> [ASSIGNMENT]: Starting with the first line of the data that follows, transcribe every line verbatim until the line containing "Cross-section = grid" has been transcribed.

▬▬▬▬▬▬

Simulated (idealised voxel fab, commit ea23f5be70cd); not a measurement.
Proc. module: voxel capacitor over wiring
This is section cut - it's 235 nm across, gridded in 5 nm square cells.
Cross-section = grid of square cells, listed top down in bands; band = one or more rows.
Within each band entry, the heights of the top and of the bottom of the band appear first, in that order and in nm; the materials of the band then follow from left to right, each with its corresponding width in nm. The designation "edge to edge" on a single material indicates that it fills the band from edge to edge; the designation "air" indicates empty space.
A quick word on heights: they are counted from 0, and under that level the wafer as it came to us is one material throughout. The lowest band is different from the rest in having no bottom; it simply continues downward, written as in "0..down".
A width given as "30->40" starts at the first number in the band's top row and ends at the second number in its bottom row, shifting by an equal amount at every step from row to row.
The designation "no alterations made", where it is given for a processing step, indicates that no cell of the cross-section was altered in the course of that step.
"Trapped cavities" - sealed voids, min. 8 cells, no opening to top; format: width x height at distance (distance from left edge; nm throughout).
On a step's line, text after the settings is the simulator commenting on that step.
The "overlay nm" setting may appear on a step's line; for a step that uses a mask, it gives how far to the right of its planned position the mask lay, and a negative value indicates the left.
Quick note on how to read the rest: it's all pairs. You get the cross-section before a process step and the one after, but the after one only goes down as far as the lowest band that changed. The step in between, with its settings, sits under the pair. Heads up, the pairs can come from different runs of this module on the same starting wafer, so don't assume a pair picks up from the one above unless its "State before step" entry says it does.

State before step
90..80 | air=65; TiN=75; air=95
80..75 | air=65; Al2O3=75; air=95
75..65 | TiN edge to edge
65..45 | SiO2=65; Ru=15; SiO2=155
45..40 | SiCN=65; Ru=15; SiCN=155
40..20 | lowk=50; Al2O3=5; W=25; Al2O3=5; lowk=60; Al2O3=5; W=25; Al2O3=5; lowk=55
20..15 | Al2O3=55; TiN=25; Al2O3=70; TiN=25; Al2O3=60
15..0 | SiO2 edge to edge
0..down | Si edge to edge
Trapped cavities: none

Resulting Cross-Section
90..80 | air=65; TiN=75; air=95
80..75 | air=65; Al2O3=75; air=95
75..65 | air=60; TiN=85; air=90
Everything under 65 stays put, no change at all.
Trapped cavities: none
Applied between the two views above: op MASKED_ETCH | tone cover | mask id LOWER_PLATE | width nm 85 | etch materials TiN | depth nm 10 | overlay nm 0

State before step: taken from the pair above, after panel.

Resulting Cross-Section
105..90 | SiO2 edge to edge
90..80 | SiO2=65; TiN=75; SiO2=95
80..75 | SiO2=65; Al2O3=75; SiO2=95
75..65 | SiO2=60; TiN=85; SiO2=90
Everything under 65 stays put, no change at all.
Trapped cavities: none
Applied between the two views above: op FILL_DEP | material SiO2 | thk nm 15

▬▬▬▬▬▬

> [EXPECTED ANSWER]:
Simulated (idealised voxel fab, commit ea23f5be70cd); not a measurement.
Proc. module: voxel capacitor over wiring
This is section cut - it's 235 nm across, gridded in 5 nm square cells.
Cross-section = grid of square cells, listed top down in bands; band = one or more rows.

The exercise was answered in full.